------------------------------------

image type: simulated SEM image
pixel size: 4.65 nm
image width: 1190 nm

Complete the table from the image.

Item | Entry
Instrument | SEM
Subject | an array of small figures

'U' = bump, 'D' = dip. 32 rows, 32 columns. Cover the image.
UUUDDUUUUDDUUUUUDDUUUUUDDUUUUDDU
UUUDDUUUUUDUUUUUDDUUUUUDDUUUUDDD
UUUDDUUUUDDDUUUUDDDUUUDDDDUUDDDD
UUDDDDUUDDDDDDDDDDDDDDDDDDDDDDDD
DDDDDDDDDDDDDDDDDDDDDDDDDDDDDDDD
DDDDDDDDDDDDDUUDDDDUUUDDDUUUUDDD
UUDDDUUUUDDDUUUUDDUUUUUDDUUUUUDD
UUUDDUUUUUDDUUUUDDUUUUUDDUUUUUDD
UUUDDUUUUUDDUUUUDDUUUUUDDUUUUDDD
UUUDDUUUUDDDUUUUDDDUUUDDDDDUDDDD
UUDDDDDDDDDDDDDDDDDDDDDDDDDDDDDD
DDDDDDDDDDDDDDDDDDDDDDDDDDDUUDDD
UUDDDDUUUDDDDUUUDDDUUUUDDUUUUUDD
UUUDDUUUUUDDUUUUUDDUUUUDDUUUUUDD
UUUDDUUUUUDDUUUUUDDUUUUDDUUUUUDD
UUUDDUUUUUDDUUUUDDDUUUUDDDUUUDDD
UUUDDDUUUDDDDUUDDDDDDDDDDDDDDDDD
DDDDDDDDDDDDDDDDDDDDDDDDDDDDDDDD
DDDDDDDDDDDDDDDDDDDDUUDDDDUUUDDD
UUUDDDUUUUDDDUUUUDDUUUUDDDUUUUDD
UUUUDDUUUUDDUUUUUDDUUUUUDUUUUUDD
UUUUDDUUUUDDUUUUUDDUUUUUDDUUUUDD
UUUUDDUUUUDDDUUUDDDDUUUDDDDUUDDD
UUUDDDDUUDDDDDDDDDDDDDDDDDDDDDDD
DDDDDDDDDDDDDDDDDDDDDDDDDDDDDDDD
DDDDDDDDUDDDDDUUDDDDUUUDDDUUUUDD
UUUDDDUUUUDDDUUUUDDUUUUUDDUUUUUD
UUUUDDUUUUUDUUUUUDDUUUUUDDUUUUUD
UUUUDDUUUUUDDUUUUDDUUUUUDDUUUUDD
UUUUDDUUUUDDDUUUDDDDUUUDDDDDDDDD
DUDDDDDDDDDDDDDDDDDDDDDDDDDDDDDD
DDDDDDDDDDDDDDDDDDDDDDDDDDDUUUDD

------------------------------------

● **Assigned task**: Print the lines above from the one with "UUDDDDUUUDDDDUUUDDDUUUUDDUUUUUDD" through the one with "UUUDDDDUUDDDDDDDDDDDDDDDDDDDDDDD", both included, exactly as written and nothing more.

● **Problem solution**:
UUDDDDUUUDDDDUUUDDDUUUUDDUUUUUDD
UUUDDUUUUUDDUUUUUDDUUUUDDUUUUUDD
UUUDDUUUUUDDUUUUUDDUUUUDDUUUUUDD
UUUDDUUUUUDDUUUUDDDUUUUDDDUUUDDD
UUUDDDUUUDDDDUUDDDDDDDDDDDDDDDDD
DDDDDDDDDDDDDDDDDDDDDDDDDDDDDDDD
DDDDDDDDDDDDDDDDDDDDUUDDDDUUUDDD
UUUDDDUUUUDDDUUUUDDUUUUDDDUUUUDD
UUUUDDUUUUDDUUUUUDDUUUUUDUUUUUDD
UUUUDDUUUUDDUUUUUDDUUUUUDDUUUUDD
UUUUDDUUUUDDDUUUDDDDUUUDDDDUUDDD
UUUDDDDUUDDDDDDDDDDDDDDDDDDDDDDD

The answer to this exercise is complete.